Starting at the top of the data and ending with the line that holds "(+) after a", transcribe each line exactly; include both ends.

----- Listed records -----

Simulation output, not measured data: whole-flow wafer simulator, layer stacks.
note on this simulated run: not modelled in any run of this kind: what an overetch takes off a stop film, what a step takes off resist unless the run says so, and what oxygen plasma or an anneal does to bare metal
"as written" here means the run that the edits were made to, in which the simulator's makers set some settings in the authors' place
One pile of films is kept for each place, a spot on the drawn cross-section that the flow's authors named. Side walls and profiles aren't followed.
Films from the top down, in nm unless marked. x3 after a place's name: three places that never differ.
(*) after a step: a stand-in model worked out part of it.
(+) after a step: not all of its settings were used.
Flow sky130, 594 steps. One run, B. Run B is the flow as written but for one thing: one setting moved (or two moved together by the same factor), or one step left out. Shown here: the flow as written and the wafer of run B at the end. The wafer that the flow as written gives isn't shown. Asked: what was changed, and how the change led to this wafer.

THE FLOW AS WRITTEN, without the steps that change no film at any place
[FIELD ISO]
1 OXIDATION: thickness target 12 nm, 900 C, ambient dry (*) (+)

-----

Exercise solution =>
Simulation output, not measured data: whole-flow wafer simulator, layer stacks.
note on this simulated run: not modelled in any run of this kind: what an overetch takes off a stop film, what a step takes off resist unless the run says so, and what oxygen plasma or an anneal does to bare metal
"as written" here means the run that the edits were made to, in which the simulator's makers set some settings in the authors' place
One pile of films is kept for each place, a spot on the drawn cross-section that the flow's authors named. Side walls and profiles aren't followed.
Films from the top down, in nm unless marked. x3 after a place's name: three places that never differ.
(*) after a step: a stand-in model worked out part of it.
(+) after a step: not all of its settings were used.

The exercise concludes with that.